In the listing below, the lines starting with the line with "4. PATTERN [tone" and going on through the line with "What was the" are to be reproduced exactly, and only those.

BEGIN

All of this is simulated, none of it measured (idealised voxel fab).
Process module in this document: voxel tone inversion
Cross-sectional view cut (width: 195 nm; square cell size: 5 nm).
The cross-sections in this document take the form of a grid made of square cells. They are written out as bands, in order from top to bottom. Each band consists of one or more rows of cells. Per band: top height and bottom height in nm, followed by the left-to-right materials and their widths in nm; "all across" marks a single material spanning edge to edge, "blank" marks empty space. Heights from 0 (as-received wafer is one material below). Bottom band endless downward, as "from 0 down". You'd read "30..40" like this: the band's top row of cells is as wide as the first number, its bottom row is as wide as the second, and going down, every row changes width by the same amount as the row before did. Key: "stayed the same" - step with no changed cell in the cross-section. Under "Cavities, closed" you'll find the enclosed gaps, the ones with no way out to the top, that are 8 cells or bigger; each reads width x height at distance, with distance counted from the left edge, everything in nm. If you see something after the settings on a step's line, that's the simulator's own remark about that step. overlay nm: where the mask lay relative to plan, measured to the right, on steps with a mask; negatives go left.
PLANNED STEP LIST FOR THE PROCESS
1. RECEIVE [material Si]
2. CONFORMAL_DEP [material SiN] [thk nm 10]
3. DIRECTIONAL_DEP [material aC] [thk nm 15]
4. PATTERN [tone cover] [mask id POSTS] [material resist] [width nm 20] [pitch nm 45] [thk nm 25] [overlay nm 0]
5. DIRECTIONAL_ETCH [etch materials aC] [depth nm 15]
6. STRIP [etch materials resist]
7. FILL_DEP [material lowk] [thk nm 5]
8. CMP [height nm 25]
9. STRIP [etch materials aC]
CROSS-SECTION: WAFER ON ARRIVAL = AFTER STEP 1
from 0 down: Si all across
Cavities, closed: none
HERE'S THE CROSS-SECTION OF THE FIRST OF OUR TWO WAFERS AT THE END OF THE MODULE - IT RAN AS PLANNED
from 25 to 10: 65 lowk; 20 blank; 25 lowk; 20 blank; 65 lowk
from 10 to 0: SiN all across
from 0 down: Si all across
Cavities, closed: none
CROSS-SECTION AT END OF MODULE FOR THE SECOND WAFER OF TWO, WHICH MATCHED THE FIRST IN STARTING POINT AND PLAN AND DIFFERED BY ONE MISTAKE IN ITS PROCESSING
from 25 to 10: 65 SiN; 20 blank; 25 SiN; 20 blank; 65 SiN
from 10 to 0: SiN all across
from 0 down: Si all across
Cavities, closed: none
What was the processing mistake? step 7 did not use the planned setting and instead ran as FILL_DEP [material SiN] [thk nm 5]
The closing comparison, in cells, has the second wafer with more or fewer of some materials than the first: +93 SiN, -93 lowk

END

_EXERCISE ANSWER_.
4. PATTERN [tone cover] [mask id POSTS] [material resist] [width nm 20] [pitch nm 45] [thk nm 25] [overlay nm 0]
5. DIRECTIONAL_ETCH [etch materials aC] [depth nm 15]
6. STRIP [etch materials resist]
7. FILL_DEP [material lowk] [thk nm 5]
8. CMP [height nm 25]
9. STRIP [etch materials aC]
CROSS-SECTION: WAFER ON ARRIVAL = AFTER STEP 1
from 0 down: Si all across
Cavities, closed: none
HERE'S THE CROSS-SECTION OF THE FIRST OF OUR TWO WAFERS AT THE END OF THE MODULE - IT RAN AS PLANNED
from 25 to 10: 65 lowk; 20 blank; 25 lowk; 20 blank; 65 lowk
from 10 to 0: SiN all across
from 0 down: Si all across
Cavities, closed: none
CROSS-SECTION AT END OF MODULE FOR THE SECOND WAFER OF TWO, WHICH MATCHED THE FIRST IN STARTING POINT AND PLAN AND DIFFERED BY ONE MISTAKE IN ITS PROCESSING
from 25 to 10: 65 SiN; 20 blank; 25 SiN; 20 blank; 65 SiN
from 10 to 0: SiN all across
from 0 down: Si all across
Cavities, closed: none
What was the processing mistake? step 7 did not use the planned setting and instead ran as FILL_DEP [material SiN] [thk nm 5]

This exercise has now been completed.